───── Data under study ─────

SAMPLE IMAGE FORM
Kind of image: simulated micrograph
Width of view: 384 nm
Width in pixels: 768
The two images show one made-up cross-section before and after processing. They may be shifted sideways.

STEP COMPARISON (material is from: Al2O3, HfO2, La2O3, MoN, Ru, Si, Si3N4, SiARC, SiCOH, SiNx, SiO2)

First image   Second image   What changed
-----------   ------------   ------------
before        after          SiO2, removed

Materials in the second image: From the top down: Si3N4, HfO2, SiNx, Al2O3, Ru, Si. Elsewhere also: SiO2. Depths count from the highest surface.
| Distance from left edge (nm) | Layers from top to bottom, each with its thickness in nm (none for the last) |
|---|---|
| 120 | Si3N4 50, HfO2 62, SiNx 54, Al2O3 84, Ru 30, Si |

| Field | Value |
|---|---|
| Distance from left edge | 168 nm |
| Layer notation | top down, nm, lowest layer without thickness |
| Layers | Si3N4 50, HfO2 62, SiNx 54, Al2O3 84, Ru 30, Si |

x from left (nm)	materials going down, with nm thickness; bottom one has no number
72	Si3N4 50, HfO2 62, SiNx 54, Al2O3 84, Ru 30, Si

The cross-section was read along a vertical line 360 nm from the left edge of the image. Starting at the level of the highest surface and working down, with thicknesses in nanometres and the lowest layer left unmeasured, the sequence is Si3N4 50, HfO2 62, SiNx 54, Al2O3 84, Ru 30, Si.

─────

Task item
Return the entries above unchanged, starting at the first line and stopping after the line with "Materials in the".

Reply
SAMPLE IMAGE FORM
Kind of image: simulated micrograph
Width of view: 384 nm
Width in pixels: 768
The two images show one made-up cross-section before and after processing. They may be shifted sideways.

STEP COMPARISON (material is from: Al2O3, HfO2, La2O3, MoN, Ru, Si, Si3N4, SiARC, SiCOH, SiNx, SiO2)

First image   Second image   What changed
-----------   ------------   ------------
before        after          SiO2, removed

Materials in the second image: From the top down: Si3N4, HfO2, SiNx, Al2O3, Ru, Si. Elsewhere also: SiO2. Depths count from the highest surface.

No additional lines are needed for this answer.